**Work instruction:** Word for word, restate each entry that appears below.

Content starts

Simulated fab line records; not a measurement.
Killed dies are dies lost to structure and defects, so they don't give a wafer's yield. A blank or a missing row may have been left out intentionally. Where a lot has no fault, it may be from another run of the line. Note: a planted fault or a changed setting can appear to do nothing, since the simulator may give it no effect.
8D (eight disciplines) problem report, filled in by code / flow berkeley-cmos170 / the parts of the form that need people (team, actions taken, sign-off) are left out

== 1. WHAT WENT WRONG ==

Content ends

**Exercise solution:**
Simulated fab line records; not a measurement.
Killed dies are dies lost to structure and defects, so they don't give a wafer's yield. A blank or a missing row may have been left out intentionally. Where a lot has no fault, it may be from another run of the line. Note: a planted fault or a changed setting can appear to do nothing, since the simulator may give it no effect.
8D (eight disciplines) problem report, filled in by code / flow berkeley-cmos170 / the parts of the form that need people (team, actions taken, sign-off) are left out

== 1. WHAT WENT WRONG ==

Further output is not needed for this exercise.